* _Brief_: In the entries below, the lines from the one with "Log of a fleet" through the one with "S1: temperature setpoint" are to be copied exactly; both ends count.

* _Information_:
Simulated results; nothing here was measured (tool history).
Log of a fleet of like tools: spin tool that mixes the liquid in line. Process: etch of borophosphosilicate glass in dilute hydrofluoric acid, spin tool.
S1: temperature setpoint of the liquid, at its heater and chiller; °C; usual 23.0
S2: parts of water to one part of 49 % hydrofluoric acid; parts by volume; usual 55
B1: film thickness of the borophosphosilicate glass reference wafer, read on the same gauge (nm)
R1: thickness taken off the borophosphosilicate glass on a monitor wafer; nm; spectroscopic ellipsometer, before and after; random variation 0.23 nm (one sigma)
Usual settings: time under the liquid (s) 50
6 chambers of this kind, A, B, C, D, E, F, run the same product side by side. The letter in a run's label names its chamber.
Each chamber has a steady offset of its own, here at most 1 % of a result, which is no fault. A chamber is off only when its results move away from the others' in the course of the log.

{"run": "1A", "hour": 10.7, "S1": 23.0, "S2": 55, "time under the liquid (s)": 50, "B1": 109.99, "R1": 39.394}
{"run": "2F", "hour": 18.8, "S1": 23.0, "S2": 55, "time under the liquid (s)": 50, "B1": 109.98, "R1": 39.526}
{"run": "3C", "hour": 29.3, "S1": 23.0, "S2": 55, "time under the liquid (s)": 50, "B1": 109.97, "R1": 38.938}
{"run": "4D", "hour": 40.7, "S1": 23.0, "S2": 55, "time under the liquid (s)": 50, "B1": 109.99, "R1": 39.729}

* _Worked solution_:
Log of a fleet of like tools: spin tool that mixes the liquid in line. Process: etch of borophosphosilicate glass in dilute hydrofluoric acid, spin tool.
S1: temperature setpoint of the liquid, at its heater and chiller; °C; usual 23.0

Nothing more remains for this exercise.